Provided material:
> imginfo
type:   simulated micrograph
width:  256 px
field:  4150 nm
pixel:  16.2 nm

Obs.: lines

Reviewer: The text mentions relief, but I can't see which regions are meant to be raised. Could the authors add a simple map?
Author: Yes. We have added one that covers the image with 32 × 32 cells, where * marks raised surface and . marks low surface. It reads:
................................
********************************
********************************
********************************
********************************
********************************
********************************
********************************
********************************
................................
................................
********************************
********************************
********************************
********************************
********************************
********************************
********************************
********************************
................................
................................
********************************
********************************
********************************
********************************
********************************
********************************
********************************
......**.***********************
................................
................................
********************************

Required action:
The data above is to be returned exactly, with nothing altered.

Written answer:
> imginfo
type:   simulated micrograph
width:  256 px
field:  4150 nm
pixel:  16.2 nm

Obs.: lines

Reviewer: The text mentions relief, but I can't see which regions are meant to be raised. Could the authors add a simple map?
Author: Yes. We have added one that covers the image with 32 × 32 cells, where * marks raised surface and . marks low surface. It reads:
................................
********************************
********************************
********************************
********************************
********************************
********************************
********************************
********************************
................................
................................
********************************
********************************
********************************
********************************
********************************
********************************
********************************
********************************
................................
................................
********************************
********************************
********************************
********************************
********************************
********************************
********************************
......**.***********************
................................
................................
********************************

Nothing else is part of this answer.